## DATA PROVIDED
# # #

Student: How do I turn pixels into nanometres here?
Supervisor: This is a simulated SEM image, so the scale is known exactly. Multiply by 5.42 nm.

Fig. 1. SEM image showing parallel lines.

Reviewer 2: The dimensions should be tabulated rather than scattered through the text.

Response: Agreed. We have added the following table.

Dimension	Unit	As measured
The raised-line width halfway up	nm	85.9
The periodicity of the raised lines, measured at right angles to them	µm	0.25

# # #

## WORK REQUEST
The expected response is the material above given again line by line, from its first line to the line holding "The raised-line width", inclusive.

## RESPONSE
Student: How do I turn pixels into nanometres here?
Supervisor: This is a simulated SEM image, so the scale is known exactly. Multiply by 5.42 nm.

Fig. 1. SEM image showing parallel lines.

Reviewer 2: The dimensions should be tabulated rather than scattered through the text.

Response: Agreed. We have added the following table.

Dimension	Unit	As measured
The raised-line width halfway up	nm	85.9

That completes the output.